--*--

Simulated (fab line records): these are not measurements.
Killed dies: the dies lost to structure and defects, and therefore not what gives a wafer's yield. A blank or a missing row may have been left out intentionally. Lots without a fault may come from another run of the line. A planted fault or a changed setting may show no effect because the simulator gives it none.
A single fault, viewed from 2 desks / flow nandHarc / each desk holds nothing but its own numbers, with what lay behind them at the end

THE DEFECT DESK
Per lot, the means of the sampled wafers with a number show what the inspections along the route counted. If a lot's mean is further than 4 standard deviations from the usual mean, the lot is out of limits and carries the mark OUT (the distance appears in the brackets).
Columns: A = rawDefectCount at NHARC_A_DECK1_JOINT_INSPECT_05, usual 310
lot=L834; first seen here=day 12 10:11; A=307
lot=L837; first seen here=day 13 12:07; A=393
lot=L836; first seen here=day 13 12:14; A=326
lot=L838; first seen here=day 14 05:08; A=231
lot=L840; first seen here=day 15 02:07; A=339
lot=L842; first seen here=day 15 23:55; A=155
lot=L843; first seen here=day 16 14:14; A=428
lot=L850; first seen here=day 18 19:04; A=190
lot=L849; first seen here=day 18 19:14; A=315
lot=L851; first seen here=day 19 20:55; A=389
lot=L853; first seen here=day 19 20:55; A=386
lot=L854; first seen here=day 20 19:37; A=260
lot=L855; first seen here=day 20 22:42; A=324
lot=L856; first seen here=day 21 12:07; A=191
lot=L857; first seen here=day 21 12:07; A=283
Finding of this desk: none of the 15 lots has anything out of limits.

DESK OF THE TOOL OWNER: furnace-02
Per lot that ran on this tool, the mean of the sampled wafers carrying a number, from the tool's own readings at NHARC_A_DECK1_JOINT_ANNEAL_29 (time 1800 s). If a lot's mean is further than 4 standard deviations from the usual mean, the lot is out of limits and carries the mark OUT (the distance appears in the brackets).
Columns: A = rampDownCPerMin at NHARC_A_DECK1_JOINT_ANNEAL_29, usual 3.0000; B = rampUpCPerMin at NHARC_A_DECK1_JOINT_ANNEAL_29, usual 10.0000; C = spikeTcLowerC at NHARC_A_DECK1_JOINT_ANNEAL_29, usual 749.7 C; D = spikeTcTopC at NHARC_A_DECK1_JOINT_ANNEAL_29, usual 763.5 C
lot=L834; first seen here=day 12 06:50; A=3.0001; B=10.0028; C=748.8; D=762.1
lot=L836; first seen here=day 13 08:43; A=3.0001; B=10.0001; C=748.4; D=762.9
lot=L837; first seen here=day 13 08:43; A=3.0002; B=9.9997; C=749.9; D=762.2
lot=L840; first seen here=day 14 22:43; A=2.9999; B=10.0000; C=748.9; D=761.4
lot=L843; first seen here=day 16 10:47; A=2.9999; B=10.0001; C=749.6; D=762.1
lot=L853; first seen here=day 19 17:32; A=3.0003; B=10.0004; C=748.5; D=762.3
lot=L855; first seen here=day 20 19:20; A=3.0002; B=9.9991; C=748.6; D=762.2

--*--

From the first line of the records through the line with "Columns: A = rampDownCPerMin", retype everything word for word, including both ends.

Written reply:
Simulated (fab line records): these are not measurements.
Killed dies: the dies lost to structure and defects, and therefore not what gives a wafer's yield. A blank or a missing row may have been left out intentionally. Lots without a fault may come from another run of the line. A planted fault or a changed setting may show no effect because the simulator gives it none.
A single fault, viewed from 2 desks / flow nandHarc / each desk holds nothing but its own numbers, with what lay behind them at the end

THE DEFECT DESK
Per lot, the means of the sampled wafers with a number show what the inspections along the route counted. If a lot's mean is further than 4 standard deviations from the usual mean, the lot is out of limits and carries the mark OUT (the distance appears in the brackets).
Columns: A = rawDefectCount at NHARC_A_DECK1_JOINT_INSPECT_05, usual 310
lot=L834; first seen here=day 12 10:11; A=307
lot=L837; first seen here=day 13 12:07; A=393
lot=L836; first seen here=day 13 12:14; A=326
lot=L838; first seen here=day 14 05:08; A=231
lot=L840; first seen here=day 15 02:07; A=339
lot=L842; first seen here=day 15 23:55; A=155
lot=L843; first seen here=day 16 14:14; A=428
lot=L850; first seen here=day 18 19:04; A=190
lot=L849; first seen here=day 18 19:14; A=315
lot=L851; first seen here=day 19 20:55; A=389
lot=L853; first seen here=day 19 20:55; A=386
lot=L854; first seen here=day 20 19:37; A=260
lot=L855; first seen here=day 20 22:42; A=324
lot=L856; first seen here=day 21 12:07; A=191
lot=L857; first seen here=day 21 12:07; A=283
Finding of this desk: none of the 15 lots has anything out of limits.

DESK OF THE TOOL OWNER: furnace-02
Per lot that ran on this tool, the mean of the sampled wafers carrying a number, from the tool's own readings at NHARC_A_DECK1_JOINT_ANNEAL_29 (time 1800 s). If a lot's mean is further than 4 standard deviations from the usual mean, the lot is out of limits and carries the mark OUT (the distance appears in the brackets).
Columns: A = rampDownCPerMin at NHARC_A_DECK1_JOINT_ANNEAL_29, usual 3.0000; B = rampUpCPerMin at NHARC_A_DECK1_JOINT_ANNEAL_29, usual 10.0000; C = spikeTcLowerC at NHARC_A_DECK1_JOINT_ANNEAL_29, usual 749.7 C; D = spikeTcTopC at NHARC_A_DECK1_JOINT_ANNEAL_29, usual 763.5 C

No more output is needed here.